Only the lines from the start of the data through the one containing "It is cross-section" belong in your answer; return them exactly.

=-=-=
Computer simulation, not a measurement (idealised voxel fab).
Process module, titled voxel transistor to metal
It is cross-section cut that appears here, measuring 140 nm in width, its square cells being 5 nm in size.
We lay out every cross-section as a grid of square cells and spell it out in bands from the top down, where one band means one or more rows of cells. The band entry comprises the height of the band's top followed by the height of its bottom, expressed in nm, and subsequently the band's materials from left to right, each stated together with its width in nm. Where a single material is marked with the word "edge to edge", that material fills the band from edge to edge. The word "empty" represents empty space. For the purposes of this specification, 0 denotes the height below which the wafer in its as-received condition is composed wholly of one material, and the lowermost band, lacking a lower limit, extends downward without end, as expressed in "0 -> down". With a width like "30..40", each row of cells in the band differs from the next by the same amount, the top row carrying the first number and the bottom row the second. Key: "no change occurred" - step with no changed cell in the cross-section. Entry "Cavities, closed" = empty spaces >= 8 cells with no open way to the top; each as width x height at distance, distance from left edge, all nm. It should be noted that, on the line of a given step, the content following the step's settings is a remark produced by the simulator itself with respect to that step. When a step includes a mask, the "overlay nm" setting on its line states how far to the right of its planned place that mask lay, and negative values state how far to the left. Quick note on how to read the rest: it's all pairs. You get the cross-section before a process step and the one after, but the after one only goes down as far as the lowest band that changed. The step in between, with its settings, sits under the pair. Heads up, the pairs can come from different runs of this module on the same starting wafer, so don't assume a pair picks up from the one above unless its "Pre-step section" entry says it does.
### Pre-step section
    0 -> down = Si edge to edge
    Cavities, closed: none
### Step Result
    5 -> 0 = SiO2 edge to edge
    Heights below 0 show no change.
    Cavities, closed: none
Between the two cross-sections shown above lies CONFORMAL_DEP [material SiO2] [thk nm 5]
=-=-=

[ANSWER SPACE]
Computer simulation, not a measurement (idealised voxel fab).
Process module, titled voxel transistor to metal
It is cross-section cut that appears here, measuring 140 nm in width, its square cells being 5 nm in size.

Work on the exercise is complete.